EXTRACTED MATERIAL
-----

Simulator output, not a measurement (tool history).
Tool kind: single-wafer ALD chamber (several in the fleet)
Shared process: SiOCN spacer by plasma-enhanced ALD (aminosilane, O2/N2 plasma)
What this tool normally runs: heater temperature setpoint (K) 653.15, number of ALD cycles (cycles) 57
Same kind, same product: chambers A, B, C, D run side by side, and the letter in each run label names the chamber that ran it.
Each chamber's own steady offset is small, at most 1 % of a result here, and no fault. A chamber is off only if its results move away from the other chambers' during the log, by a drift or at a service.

-----

REQUIRED ACTION
Restate every line of the listing word for word.

EXERCISE RESULT
Simulator output, not a measurement (tool history).
Tool kind: single-wafer ALD chamber (several in the fleet)
Shared process: SiOCN spacer by plasma-enhanced ALD (aminosilane, O2/N2 plasma)
What this tool normally runs: heater temperature setpoint (K) 653.15, number of ALD cycles (cycles) 57
Same kind, same product: chambers A, B, C, D run side by side, and the letter in each run label names the chamber that ran it.
Each chamber's own steady offset is small, at most 1 % of a result here, and no fault. A chamber is off only if its results move away from the other chambers' during the log, by a drift or at a service.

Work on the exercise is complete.